- Brief: Output exactly, with nothing added, the entries from the first line through the line with "3. Decide for".

_ _ _ _

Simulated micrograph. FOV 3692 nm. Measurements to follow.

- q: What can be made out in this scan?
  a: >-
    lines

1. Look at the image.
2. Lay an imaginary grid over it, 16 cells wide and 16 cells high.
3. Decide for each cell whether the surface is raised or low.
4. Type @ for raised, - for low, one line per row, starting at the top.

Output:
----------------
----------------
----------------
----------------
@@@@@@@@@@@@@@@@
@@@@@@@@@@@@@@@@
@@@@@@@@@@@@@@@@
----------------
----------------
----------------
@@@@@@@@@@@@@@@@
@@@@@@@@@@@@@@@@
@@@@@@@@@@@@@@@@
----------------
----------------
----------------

_ _ _ _

- Written solution:
Simulated micrograph. FOV 3692 nm. Measurements to follow.

- q: What can be made out in this scan?
  a: >-
    lines

1. Look at the image.
2. Lay an imaginary grid over it, 16 cells wide and 16 cells high.
3. Decide for each cell whether the surface is raised or low.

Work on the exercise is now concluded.